Transcribe the data. Leave out nothing.

╭──

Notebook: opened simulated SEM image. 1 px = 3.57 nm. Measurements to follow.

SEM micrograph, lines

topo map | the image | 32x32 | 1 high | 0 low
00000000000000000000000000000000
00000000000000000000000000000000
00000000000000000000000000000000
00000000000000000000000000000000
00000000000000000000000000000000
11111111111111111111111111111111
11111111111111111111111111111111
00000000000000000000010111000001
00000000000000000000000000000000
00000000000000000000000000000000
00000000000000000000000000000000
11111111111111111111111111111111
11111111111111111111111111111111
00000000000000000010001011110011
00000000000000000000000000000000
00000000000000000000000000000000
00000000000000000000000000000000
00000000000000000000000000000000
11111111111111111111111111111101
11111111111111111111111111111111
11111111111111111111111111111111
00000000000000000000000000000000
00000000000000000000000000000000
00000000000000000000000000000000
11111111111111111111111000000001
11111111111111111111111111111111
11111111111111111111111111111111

╰──

> _TASK SOLUTION_:
Notebook: opened simulated SEM image. 1 px = 3.57 nm. Measurements to follow.

SEM micrograph, lines

topo map | the image | 32x32 | 1 high | 0 low
00000000000000000000000000000000
00000000000000000000000000000000
00000000000000000000000000000000
00000000000000000000000000000000
00000000000000000000000000000000
11111111111111111111111111111111
11111111111111111111111111111111
00000000000000000000010111000001
00000000000000000000000000000000
00000000000000000000000000000000
00000000000000000000000000000000
11111111111111111111111111111111
11111111111111111111111111111111
00000000000000000010001011110011
00000000000000000000000000000000
00000000000000000000000000000000
00000000000000000000000000000000
00000000000000000000000000000000
11111111111111111111111111111101
11111111111111111111111111111111
11111111111111111111111111111111
00000000000000000000000000000000
00000000000000000000000000000000
00000000000000000000000000000000
11111111111111111111111000000001
11111111111111111111111111111111
11111111111111111111111111111111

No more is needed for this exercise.